───── Records supplied
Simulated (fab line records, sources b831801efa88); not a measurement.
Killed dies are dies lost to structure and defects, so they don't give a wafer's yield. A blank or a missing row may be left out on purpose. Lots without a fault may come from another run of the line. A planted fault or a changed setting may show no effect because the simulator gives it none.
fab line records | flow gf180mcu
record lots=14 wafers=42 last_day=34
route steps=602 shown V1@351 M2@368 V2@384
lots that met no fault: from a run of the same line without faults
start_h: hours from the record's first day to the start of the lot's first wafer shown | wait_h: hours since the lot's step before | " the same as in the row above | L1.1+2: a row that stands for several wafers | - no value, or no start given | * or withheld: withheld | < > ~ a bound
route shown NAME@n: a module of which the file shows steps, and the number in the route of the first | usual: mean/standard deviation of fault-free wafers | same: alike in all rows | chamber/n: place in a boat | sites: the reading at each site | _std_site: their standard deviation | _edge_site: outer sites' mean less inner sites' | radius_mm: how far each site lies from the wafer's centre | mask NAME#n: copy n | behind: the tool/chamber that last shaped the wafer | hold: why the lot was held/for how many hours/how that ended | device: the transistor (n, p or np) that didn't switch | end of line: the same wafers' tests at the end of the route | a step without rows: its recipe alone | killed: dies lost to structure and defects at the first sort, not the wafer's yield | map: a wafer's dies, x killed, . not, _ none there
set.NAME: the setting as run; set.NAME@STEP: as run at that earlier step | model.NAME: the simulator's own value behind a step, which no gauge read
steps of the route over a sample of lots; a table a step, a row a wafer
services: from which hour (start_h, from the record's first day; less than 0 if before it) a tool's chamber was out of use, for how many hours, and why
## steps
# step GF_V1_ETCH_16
──────────

Which lines belong in the answer? Exactly those from the first line of the entries through the line holding "lots that met", inclusive, copied unchanged.

◆ Answer section
Simulated (fab line records, sources b831801efa88); not a measurement.
Killed dies are dies lost to structure and defects, so they don't give a wafer's yield. A blank or a missing row may be left out on purpose. Lots without a fault may come from another run of the line. A planted fault or a changed setting may show no effect because the simulator gives it none.
fab line records | flow gf180mcu
record lots=14 wafers=42 last_day=34
route steps=602 shown V1@351 M2@368 V2@384
lots that met no fault: from a run of the same line without faults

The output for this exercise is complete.